# [Listed records]
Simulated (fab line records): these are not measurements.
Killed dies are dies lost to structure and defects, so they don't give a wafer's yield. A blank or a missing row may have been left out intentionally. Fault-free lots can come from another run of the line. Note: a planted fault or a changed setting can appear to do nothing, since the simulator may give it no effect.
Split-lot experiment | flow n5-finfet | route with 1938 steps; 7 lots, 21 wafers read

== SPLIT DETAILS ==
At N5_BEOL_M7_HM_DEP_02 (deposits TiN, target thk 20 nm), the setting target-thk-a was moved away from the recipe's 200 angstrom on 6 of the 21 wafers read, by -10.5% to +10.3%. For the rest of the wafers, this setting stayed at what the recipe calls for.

# [Exercise]
Take the records above and write each one out again exactly.

# [Written response]
Simulated (fab line records): these are not measurements.
Killed dies are dies lost to structure and defects, so they don't give a wafer's yield. A blank or a missing row may have been left out intentionally. Fault-free lots can come from another run of the line. Note: a planted fault or a changed setting can appear to do nothing, since the simulator may give it no effect.
Split-lot experiment | flow n5-finfet | route with 1938 steps; 7 lots, 21 wafers read

== SPLIT DETAILS ==
At N5_BEOL_M7_HM_DEP_02 (deposits TiN, target thk 20 nm), the setting target-thk-a was moved away from the recipe's 200 angstrom on 6 of the 21 wafers read, by -10.5% to +10.3%. For the rest of the wafers, this setting stayed at what the recipe calls for.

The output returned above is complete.